Requirement: Using the entries below, output each line exactly from the first through the one that contains "S3: speed of the pad under the wafer; m/s".

Provided records:
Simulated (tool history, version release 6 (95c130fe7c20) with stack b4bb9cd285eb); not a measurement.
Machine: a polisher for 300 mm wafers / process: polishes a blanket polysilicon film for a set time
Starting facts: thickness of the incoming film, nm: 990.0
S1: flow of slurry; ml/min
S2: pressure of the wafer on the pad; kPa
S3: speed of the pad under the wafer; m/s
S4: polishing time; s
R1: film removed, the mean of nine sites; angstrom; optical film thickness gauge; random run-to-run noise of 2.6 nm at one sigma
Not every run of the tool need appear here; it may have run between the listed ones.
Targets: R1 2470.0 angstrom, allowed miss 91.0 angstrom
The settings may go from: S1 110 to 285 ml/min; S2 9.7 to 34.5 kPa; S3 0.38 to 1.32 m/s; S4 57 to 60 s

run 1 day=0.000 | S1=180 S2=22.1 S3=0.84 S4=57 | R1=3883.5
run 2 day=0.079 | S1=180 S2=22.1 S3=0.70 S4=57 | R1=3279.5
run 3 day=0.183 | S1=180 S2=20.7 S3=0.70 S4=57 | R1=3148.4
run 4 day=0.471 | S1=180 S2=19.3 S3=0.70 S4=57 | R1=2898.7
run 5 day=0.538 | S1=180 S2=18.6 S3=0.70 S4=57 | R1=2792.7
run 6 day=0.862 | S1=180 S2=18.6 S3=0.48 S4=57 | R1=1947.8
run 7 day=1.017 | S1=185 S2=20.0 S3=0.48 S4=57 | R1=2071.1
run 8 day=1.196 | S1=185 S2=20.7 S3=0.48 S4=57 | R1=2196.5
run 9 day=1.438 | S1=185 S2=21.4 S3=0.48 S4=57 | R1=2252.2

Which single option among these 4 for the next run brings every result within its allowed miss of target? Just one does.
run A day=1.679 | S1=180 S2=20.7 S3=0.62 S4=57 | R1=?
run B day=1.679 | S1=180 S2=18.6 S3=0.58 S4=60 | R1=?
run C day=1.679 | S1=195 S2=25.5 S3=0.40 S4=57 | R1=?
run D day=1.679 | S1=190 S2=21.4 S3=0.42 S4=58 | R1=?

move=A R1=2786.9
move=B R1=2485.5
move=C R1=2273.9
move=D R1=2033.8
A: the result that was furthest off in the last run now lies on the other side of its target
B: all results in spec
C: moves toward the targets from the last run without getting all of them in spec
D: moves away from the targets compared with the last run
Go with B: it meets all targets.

Exercise output:
Simulated (tool history, version release 6 (95c130fe7c20) with stack b4bb9cd285eb); not a measurement.
Machine: a polisher for 300 mm wafers / process: polishes a blanket polysilicon film for a set time
Starting facts: thickness of the incoming film, nm: 990.0
S1: flow of slurry; ml/min
S2: pressure of the wafer on the pad; kPa
S3: speed of the pad under the wafer; m/s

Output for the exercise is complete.